── MATERIAL SHOWN ──

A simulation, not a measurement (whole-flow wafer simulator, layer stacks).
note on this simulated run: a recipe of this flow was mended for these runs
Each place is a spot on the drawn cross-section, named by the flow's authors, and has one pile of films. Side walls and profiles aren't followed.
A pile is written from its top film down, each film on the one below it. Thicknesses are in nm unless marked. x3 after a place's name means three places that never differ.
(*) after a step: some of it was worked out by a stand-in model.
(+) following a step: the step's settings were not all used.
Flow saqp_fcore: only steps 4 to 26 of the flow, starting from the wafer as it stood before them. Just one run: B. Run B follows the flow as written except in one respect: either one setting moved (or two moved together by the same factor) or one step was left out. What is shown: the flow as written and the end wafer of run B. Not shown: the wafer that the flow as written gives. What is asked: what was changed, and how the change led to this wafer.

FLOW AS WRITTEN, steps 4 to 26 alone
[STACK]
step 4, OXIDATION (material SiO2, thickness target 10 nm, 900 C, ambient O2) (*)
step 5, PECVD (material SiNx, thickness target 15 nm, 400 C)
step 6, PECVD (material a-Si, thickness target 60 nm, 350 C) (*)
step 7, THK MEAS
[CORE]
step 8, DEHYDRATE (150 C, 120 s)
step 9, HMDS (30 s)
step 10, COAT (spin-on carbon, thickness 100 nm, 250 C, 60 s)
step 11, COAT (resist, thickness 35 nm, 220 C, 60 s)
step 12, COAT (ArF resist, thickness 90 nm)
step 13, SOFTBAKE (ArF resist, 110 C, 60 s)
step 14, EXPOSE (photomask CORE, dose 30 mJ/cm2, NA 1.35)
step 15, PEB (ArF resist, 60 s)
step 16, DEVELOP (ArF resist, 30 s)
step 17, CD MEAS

───

**REQUIRED ACTION**
Repeat the data in its entirety, character for character.

**YOUR SOLUTION**
A simulation, not a measurement (whole-flow wafer simulator, layer stacks).
note on this simulated run: a recipe of this flow was mended for these runs
Each place is a spot on the drawn cross-section, named by the flow's authors, and has one pile of films. Side walls and profiles aren't followed.
A pile is written from its top film down, each film on the one below it. Thicknesses are in nm unless marked. x3 after a place's name means three places that never differ.
(*) after a step: some of it was worked out by a stand-in model.
(+) following a step: the step's settings were not all used.
Flow saqp_fcore: only steps 4 to 26 of the flow, starting from the wafer as it stood before them. Just one run: B. Run B follows the flow as written except in one respect: either one setting moved (or two moved together by the same factor) or one step was left out. What is shown: the flow as written and the end wafer of run B. Not shown: the wafer that the flow as written gives. What is asked: what was changed, and how the change led to this wafer.

FLOW AS WRITTEN, steps 4 to 26 alone
[STACK]
step 4, OXIDATION (material SiO2, thickness target 10 nm, 900 C, ambient O2) (*)
step 5, PECVD (material SiNx, thickness target 15 nm, 400 C)
step 6, PECVD (material a-Si, thickness target 60 nm, 350 C) (*)
step 7, THK MEAS
[CORE]
step 8, DEHYDRATE (150 C, 120 s)
step 9, HMDS (30 s)
step 10, COAT (spin-on carbon, thickness 100 nm, 250 C, 60 s)
step 11, COAT (resist, thickness 35 nm, 220 C, 60 s)
step 12, COAT (ArF resist, thickness 90 nm)
step 13, SOFTBAKE (ArF resist, 110 C, 60 s)
step 14, EXPOSE (photomask CORE, dose 30 mJ/cm2, NA 1.35)
step 15, PEB (ArF resist, 60 s)
step 16, DEVELOP (ArF resist, 30 s)
step 17, CD MEAS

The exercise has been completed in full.